(Task item): Each record below should appear again exactly as written.

(Entries supplied):
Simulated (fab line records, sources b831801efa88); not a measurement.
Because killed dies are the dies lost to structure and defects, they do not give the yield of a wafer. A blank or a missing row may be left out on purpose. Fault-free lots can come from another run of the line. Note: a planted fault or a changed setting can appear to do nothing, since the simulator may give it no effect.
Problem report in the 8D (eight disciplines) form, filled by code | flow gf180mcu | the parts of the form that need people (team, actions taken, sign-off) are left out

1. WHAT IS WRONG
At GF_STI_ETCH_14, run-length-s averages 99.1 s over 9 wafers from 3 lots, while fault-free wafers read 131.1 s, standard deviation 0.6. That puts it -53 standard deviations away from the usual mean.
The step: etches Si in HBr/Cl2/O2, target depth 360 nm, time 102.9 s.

(Problem solution):
Simulated (fab line records, sources b831801efa88); not a measurement.
Because killed dies are the dies lost to structure and defects, they do not give the yield of a wafer. A blank or a missing row may be left out on purpose. Fault-free lots can come from another run of the line. Note: a planted fault or a changed setting can appear to do nothing, since the simulator may give it no effect.
Problem report in the 8D (eight disciplines) form, filled by code | flow gf180mcu | the parts of the form that need people (team, actions taken, sign-off) are left out

1. WHAT IS WRONG
At GF_STI_ETCH_14, run-length-s averages 99.1 s over 9 wafers from 3 lots, while fault-free wafers read 131.1 s, standard deviation 0.6. That puts it -53 standard deviations away from the usual mean.
The step: etches Si in HBr/Cl2/O2, target depth 360 nm, time 102.9 s.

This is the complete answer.